■ Work instruction
A faithful transcription of all the records is required.

■ Material supplied
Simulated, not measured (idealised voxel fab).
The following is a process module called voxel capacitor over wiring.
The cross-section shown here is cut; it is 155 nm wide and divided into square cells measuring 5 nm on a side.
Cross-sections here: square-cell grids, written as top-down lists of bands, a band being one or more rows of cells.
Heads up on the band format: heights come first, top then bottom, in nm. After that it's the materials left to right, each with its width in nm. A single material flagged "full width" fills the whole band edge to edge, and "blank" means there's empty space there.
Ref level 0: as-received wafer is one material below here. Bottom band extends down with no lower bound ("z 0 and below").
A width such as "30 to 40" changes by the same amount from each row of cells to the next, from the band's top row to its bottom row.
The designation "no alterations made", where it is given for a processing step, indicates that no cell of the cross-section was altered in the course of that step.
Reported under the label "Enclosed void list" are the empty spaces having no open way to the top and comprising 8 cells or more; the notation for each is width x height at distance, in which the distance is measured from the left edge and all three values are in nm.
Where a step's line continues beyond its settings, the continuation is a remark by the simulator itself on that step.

■ Answer area
Simulated, not measured (idealised voxel fab).
The following is a process module called voxel capacitor over wiring.
The cross-section shown here is cut; it is 155 nm wide and divided into square cells measuring 5 nm on a side.
Cross-sections here: square-cell grids, written as top-down lists of bands, a band being one or more rows of cells.
Heads up on the band format: heights come first, top then bottom, in nm. After that it's the materials left to right, each with its width in nm. A single material flagged "full width" fills the whole band edge to edge, and "blank" means there's empty space there.
Ref level 0: as-received wafer is one material below here. Bottom band extends down with no lower bound ("z 0 and below").
A width such as "30 to 40" changes by the same amount from each row of cells to the next, from the band's top row to its bottom row.
The designation "no alterations made", where it is given for a processing step, indicates that no cell of the cross-section was altered in the course of that step.
Reported under the label "Enclosed void list" are the empty spaces having no open way to the top and comprising 8 cells or more; the notation for each is width x height at distance, in which the distance is measured from the left edge and all three values are in nm.
Where a step's line continues beyond its settings, the continuation is a remark by the simulator itself on that step.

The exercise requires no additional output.